***** Dataset entries *****
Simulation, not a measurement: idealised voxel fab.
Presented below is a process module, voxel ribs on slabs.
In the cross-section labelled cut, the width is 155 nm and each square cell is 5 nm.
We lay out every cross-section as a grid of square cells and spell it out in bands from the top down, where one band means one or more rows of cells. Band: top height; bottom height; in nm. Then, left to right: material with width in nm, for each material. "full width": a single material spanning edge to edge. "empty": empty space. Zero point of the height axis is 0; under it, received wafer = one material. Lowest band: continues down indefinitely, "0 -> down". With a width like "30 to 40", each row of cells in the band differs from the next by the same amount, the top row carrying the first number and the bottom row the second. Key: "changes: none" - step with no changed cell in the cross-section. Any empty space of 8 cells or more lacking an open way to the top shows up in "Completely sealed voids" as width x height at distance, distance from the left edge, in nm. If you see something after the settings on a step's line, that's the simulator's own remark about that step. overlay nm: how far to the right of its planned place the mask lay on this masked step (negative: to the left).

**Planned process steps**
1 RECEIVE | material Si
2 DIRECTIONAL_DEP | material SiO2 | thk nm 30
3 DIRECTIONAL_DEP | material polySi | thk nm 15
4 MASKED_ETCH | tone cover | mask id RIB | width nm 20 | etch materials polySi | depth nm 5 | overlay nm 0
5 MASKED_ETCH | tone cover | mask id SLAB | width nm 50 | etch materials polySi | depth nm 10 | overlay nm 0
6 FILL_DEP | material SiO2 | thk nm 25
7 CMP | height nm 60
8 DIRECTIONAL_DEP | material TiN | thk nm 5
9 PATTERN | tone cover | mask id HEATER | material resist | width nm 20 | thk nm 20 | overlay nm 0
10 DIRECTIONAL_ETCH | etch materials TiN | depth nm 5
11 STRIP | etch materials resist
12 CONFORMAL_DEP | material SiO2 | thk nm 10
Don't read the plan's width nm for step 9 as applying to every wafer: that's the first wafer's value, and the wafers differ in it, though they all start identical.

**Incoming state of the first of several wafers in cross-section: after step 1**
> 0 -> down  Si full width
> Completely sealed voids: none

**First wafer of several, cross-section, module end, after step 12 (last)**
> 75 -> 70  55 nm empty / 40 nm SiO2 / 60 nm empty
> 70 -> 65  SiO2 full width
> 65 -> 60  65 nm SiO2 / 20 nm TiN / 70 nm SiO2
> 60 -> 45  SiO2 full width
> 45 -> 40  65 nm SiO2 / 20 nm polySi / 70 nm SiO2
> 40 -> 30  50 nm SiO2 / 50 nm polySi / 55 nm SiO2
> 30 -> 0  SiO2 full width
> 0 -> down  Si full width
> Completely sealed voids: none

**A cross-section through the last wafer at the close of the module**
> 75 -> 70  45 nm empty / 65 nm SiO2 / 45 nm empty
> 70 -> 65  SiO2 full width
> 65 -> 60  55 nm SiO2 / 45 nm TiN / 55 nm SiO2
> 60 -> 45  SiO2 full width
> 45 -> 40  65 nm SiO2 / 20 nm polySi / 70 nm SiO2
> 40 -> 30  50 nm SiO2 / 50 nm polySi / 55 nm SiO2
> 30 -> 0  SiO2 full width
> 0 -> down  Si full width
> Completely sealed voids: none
*****

▶ **Work item**
Restate verbatim all lines from the start of the data through the line containing "In the cross-section labelled", with both ends kept.

▶ **Written solution**
Simulation, not a measurement: idealised voxel fab.
Presented below is a process module, voxel ribs on slabs.
In the cross-section labelled cut, the width is 155 nm and each square cell is 5 nm.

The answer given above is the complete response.